Assigned task -
Taking the entries below from the top, restate each line exactly and end with the line containing "Known beforehand: thickness".

(Data supplied Opens)

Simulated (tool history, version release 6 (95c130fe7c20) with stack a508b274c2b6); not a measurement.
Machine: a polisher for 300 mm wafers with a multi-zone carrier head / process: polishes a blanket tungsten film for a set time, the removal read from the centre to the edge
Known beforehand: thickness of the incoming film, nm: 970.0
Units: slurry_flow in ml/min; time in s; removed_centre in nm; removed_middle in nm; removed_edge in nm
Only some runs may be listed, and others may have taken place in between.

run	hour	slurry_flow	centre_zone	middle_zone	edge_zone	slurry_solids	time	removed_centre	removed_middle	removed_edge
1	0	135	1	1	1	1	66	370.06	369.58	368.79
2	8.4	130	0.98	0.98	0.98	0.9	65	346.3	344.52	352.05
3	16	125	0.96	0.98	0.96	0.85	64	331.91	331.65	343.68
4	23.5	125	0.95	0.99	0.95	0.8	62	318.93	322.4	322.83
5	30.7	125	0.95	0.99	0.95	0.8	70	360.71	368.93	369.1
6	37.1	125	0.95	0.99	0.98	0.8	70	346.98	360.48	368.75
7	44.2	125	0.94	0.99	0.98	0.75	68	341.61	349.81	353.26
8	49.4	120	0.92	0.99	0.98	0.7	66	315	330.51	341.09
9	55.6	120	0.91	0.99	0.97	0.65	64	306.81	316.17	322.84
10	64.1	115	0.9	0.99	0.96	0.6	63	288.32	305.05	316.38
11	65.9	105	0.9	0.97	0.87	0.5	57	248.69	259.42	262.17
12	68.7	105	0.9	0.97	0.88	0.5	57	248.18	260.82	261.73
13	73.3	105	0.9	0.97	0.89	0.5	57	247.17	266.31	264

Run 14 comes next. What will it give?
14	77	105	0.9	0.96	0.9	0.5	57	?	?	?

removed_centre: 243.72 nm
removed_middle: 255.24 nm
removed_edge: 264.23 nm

(Data supplied Closes)

Task response -
Simulated (tool history, version release 6 (95c130fe7c20) with stack a508b274c2b6); not a measurement.
Machine: a polisher for 300 mm wafers with a multi-zone carrier head / process: polishes a blanket tungsten film for a set time, the removal read from the centre to the edge
Known beforehand: thickness of the incoming film, nm: 970.0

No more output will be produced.